──────── DATASET EXTRACT

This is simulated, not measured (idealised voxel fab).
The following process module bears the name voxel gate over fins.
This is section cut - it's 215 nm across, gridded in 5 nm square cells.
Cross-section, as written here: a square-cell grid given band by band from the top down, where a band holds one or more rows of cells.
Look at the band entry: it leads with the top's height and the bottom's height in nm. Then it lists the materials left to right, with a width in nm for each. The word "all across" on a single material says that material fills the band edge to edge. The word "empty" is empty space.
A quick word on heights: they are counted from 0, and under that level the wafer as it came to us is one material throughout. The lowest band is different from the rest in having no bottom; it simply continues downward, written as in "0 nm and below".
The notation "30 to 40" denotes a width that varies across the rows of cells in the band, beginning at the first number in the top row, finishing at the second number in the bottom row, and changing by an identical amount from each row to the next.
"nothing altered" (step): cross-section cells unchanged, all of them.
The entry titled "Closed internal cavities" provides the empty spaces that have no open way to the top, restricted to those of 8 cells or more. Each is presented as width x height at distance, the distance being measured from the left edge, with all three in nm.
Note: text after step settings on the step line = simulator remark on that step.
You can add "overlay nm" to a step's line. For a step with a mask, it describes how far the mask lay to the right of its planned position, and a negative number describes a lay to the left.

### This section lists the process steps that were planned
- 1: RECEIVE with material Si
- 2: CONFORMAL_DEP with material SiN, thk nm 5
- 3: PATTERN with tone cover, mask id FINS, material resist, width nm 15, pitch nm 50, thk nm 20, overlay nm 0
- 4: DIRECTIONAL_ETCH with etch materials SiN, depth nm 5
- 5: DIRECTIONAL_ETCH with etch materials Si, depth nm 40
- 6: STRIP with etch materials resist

────────────────

__ACTIVITY__
Copy every line of the records above, starting with the first, up to and including the line containing "Note: text after".

__RESPONSE AREA__
This is simulated, not measured (idealised voxel fab).
The following process module bears the name voxel gate over fins.
This is section cut - it's 215 nm across, gridded in 5 nm square cells.
Cross-section, as written here: a square-cell grid given band by band from the top down, where a band holds one or more rows of cells.
Look at the band entry: it leads with the top's height and the bottom's height in nm. Then it lists the materials left to right, with a width in nm for each. The word "all across" on a single material says that material fills the band edge to edge. The word "empty" is empty space.
A quick word on heights: they are counted from 0, and under that level the wafer as it came to us is one material throughout. The lowest band is different from the rest in having no bottom; it simply continues downward, written as in "0 nm and below".
The notation "30 to 40" denotes a width that varies across the rows of cells in the band, beginning at the first number in the top row, finishing at the second number in the bottom row, and changing by an identical amount from each row to the next.
"nothing altered" (step): cross-section cells unchanged, all of them.
The entry titled "Closed internal cavities" provides the empty spaces that have no open way to the top, restricted to those of 8 cells or more. Each is presented as width x height at distance, the distance being measured from the left edge, with all three in nm.
Note: text after step settings on the step line = simulator remark on that step.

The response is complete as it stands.